## [WORK ITEM]
Every line below from the one containing "2 CVD: material" through the one containing "8 PEB: KrF resist, 135 C, 90 s" must be transcribed exactly. Omit all lines outside that stretch.

## [DATA UNDER STUDY]
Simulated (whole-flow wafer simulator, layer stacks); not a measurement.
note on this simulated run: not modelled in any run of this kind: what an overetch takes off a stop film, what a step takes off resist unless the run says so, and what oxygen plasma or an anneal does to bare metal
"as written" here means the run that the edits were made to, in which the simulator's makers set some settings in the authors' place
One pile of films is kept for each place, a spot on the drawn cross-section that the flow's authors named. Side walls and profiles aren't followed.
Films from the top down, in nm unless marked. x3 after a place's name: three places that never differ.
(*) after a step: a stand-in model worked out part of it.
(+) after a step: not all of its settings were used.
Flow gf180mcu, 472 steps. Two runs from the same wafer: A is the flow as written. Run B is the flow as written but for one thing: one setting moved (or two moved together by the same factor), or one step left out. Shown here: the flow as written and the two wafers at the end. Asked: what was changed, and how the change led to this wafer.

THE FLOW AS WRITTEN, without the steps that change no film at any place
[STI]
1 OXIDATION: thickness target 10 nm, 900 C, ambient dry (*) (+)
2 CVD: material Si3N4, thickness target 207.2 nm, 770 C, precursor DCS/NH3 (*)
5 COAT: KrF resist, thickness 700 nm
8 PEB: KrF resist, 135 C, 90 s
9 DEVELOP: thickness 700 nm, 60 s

## [EXPECTED ANSWER]
2 CVD: material Si3N4, thickness target 207.2 nm, 770 C, precursor DCS/NH3 (*)
5 COAT: KrF resist, thickness 700 nm
8 PEB: KrF resist, 135 C, 90 s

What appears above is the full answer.